Data section
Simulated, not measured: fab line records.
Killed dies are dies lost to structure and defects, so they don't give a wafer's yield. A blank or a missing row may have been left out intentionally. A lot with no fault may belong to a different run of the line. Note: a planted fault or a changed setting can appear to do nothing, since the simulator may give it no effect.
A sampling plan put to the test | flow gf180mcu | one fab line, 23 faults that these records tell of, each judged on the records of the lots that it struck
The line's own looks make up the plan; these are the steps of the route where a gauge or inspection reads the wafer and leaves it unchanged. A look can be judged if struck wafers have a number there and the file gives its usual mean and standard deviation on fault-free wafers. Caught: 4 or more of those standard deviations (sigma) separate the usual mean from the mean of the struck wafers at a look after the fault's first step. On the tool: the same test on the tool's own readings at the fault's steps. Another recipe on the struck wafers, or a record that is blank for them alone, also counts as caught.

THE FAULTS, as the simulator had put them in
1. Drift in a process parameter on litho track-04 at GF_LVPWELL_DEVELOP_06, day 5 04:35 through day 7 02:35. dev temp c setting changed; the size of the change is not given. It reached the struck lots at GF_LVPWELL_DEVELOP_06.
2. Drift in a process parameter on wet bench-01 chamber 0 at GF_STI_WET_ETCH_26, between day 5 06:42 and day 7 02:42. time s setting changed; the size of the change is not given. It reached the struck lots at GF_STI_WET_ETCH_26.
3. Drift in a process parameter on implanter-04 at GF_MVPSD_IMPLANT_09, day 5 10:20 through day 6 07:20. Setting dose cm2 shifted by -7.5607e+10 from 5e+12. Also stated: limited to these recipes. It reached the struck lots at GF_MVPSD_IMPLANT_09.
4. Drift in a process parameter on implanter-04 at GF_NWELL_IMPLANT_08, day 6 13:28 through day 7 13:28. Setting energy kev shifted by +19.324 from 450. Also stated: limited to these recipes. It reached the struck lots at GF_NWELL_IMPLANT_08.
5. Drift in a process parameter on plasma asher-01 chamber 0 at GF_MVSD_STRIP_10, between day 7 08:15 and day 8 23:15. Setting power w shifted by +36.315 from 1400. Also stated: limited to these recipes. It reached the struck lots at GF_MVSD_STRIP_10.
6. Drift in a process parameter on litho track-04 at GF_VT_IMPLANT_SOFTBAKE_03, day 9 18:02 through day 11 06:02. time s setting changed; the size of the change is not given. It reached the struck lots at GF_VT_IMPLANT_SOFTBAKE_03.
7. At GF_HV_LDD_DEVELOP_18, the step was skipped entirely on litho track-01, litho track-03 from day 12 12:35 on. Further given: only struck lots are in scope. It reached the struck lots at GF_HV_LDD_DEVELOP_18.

Required action
Copy only the entries from the first line to the line with "2. Drift in", each exactly as it appears.

Problem solution
Simulated, not measured: fab line records.
Killed dies are dies lost to structure and defects, so they don't give a wafer's yield. A blank or a missing row may have been left out intentionally. A lot with no fault may belong to a different run of the line. Note: a planted fault or a changed setting can appear to do nothing, since the simulator may give it no effect.
A sampling plan put to the test | flow gf180mcu | one fab line, 23 faults that these records tell of, each judged on the records of the lots that it struck
The line's own looks make up the plan; these are the steps of the route where a gauge or inspection reads the wafer and leaves it unchanged. A look can be judged if struck wafers have a number there and the file gives its usual mean and standard deviation on fault-free wafers. Caught: 4 or more of those standard deviations (sigma) separate the usual mean from the mean of the struck wafers at a look after the fault's first step. On the tool: the same test on the tool's own readings at the fault's steps. Another recipe on the struck wafers, or a record that is blank for them alone, also counts as caught.

THE FAULTS, as the simulator had put them in
1. Drift in a process parameter on litho track-04 at GF_LVPWELL_DEVELOP_06, day 5 04:35 through day 7 02:35. dev temp c setting changed; the size of the change is not given. It reached the struck lots at GF_LVPWELL_DEVELOP_06.
2. Drift in a process parameter on wet bench-01 chamber 0 at GF_STI_WET_ETCH_26, between day 5 06:42 and day 7 02:42. time s setting changed; the size of the change is not given. It reached the struck lots at GF_STI_WET_ETCH_26.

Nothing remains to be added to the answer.